Work instruction. Could you give the whole listing again, exactly as it reads?

◇ ◇ ◇ ◇ ◇ ◇ ◇

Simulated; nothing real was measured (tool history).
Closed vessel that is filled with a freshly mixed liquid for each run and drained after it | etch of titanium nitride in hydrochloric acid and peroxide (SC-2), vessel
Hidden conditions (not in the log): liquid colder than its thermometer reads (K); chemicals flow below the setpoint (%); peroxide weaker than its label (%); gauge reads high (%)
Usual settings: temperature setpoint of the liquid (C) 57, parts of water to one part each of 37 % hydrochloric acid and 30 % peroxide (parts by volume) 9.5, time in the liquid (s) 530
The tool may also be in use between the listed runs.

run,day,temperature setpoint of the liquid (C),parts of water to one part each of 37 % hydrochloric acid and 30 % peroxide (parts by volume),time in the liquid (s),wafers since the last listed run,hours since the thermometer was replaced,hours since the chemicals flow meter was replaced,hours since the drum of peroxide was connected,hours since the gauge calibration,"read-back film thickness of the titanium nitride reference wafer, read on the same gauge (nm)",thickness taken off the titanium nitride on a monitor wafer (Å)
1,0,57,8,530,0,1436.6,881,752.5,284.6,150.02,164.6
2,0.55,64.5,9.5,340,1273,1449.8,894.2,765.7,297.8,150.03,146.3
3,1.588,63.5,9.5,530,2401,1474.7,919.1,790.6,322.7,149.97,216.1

◇ ◇ ◇ ◇ ◇ ◇ ◇

Answer area.
Simulated; nothing real was measured (tool history).
Closed vessel that is filled with a freshly mixed liquid for each run and drained after it | etch of titanium nitride in hydrochloric acid and peroxide (SC-2), vessel
Hidden conditions (not in the log): liquid colder than its thermometer reads (K); chemicals flow below the setpoint (%); peroxide weaker than its label (%); gauge reads high (%)
Usual settings: temperature setpoint of the liquid (C) 57, parts of water to one part each of 37 % hydrochloric acid and 30 % peroxide (parts by volume) 9.5, time in the liquid (s) 530
The tool may also be in use between the listed runs.

run,day,temperature setpoint of the liquid (C),parts of water to one part each of 37 % hydrochloric acid and 30 % peroxide (parts by volume),time in the liquid (s),wafers since the last listed run,hours since the thermometer was replaced,hours since the chemicals flow meter was replaced,hours since the drum of peroxide was connected,hours since the gauge calibration,"read-back film thickness of the titanium nitride reference wafer, read on the same gauge (nm)",thickness taken off the titanium nitride on a monitor wafer (Å)
1,0,57,8,530,0,1436.6,881,752.5,284.6,150.02,164.6
2,0.55,64.5,9.5,340,1273,1449.8,894.2,765.7,297.8,150.03,146.3
3,1.588,63.5,9.5,530,2401,1474.7,919.1,790.6,322.7,149.97,216.1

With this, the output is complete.